#### [WORK ORDER]
Each record below should be set down exactly.

====== AVAILABLE DATA ======

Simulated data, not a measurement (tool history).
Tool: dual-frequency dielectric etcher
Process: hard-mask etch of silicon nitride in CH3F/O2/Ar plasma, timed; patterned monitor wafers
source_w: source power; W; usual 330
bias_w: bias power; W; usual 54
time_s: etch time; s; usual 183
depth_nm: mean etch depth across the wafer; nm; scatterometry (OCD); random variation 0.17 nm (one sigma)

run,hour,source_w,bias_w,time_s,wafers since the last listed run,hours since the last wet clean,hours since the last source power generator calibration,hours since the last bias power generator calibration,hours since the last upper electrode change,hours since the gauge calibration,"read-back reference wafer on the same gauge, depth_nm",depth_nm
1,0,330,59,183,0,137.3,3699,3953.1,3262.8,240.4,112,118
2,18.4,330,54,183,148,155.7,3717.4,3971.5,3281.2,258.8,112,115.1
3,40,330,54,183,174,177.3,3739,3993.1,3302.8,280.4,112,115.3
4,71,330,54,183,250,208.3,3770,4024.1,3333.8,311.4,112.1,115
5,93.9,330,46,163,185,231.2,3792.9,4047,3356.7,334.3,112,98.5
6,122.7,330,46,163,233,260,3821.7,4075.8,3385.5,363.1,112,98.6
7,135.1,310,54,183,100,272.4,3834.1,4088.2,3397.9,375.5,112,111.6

======

#### [ANSWER SECTION]
Simulated data, not a measurement (tool history).
Tool: dual-frequency dielectric etcher
Process: hard-mask etch of silicon nitride in CH3F/O2/Ar plasma, timed; patterned monitor wafers
source_w: source power; W; usual 330
bias_w: bias power; W; usual 54
time_s: etch time; s; usual 183
depth_nm: mean etch depth across the wafer; nm; scatterometry (OCD); random variation 0.17 nm (one sigma)

run,hour,source_w,bias_w,time_s,wafers since the last listed run,hours since the last wet clean,hours since the last source power generator calibration,hours since the last bias power generator calibration,hours since the last upper electrode change,hours since the gauge calibration,"read-back reference wafer on the same gauge, depth_nm",depth_nm
1,0,330,59,183,0,137.3,3699,3953.1,3262.8,240.4,112,118
2,18.4,330,54,183,148,155.7,3717.4,3971.5,3281.2,258.8,112,115.1
3,40,330,54,183,174,177.3,3739,3993.1,3302.8,280.4,112,115.3
4,71,330,54,183,250,208.3,3770,4024.1,3333.8,311.4,112.1,115
5,93.9,330,46,163,185,231.2,3792.9,4047,3356.7,334.3,112,98.5
6,122.7,330,46,163,233,260,3821.7,4075.8,3385.5,363.1,112,98.6
7,135.1,310,54,183,100,272.4,3834.1,4088.2,3397.9,375.5,112,111.6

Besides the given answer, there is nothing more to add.